++++ Data for review

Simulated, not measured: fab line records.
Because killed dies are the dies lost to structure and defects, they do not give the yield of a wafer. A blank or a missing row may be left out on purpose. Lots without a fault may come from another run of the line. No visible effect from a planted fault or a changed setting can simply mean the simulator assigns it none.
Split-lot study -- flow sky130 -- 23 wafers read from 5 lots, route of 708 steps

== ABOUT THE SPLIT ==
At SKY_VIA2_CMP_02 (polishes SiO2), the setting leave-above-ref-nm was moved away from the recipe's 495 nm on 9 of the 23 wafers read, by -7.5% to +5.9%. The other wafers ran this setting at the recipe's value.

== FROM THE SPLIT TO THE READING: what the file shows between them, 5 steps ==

++++++++

#### Brief:
Write out the entries above once more, without altering anything.

#### Task solution:
Simulated, not measured: fab line records.
Because killed dies are the dies lost to structure and defects, they do not give the yield of a wafer. A blank or a missing row may be left out on purpose. Lots without a fault may come from another run of the line. No visible effect from a planted fault or a changed setting can simply mean the simulator assigns it none.
Split-lot study -- flow sky130 -- 23 wafers read from 5 lots, route of 708 steps

== ABOUT THE SPLIT ==
At SKY_VIA2_CMP_02 (polishes SiO2), the setting leave-above-ref-nm was moved away from the recipe's 495 nm on 9 of the 23 wafers read, by -7.5% to +5.9%. The other wafers ran this setting at the recipe's value.

== FROM THE SPLIT TO THE READING: what the file shows between them, 5 steps ==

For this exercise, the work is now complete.